* _DATASET EXTRACT_:
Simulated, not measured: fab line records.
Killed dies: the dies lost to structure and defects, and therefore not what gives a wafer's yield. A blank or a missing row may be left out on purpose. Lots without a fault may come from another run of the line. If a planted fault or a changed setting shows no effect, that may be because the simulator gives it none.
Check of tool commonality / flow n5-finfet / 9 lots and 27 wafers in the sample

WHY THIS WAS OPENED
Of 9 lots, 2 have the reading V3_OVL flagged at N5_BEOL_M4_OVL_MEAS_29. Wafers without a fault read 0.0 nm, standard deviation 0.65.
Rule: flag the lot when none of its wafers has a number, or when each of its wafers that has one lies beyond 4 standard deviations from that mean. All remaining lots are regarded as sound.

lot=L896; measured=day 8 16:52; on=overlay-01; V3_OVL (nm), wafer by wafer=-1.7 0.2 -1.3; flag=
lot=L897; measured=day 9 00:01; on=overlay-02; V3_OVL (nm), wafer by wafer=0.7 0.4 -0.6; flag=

* _WORK REQUEST_:
Each record shown above must be reproduced exactly.

* _SOLUTION_:
Simulated, not measured: fab line records.
Killed dies: the dies lost to structure and defects, and therefore not what gives a wafer's yield. A blank or a missing row may be left out on purpose. Lots without a fault may come from another run of the line. If a planted fault or a changed setting shows no effect, that may be because the simulator gives it none.
Check of tool commonality / flow n5-finfet / 9 lots and 27 wafers in the sample

WHY THIS WAS OPENED
Of 9 lots, 2 have the reading V3_OVL flagged at N5_BEOL_M4_OVL_MEAS_29. Wafers without a fault read 0.0 nm, standard deviation 0.65.
Rule: flag the lot when none of its wafers has a number, or when each of its wafers that has one lies beyond 4 standard deviations from that mean. All remaining lots are regarded as sound.

lot=L896; measured=day 8 16:52; on=overlay-01; V3_OVL (nm), wafer by wafer=-1.7 0.2 -1.3; flag=
lot=L897; measured=day 9 00:01; on=overlay-02; V3_OVL (nm), wafer by wafer=0.7 0.4 -0.6; flag=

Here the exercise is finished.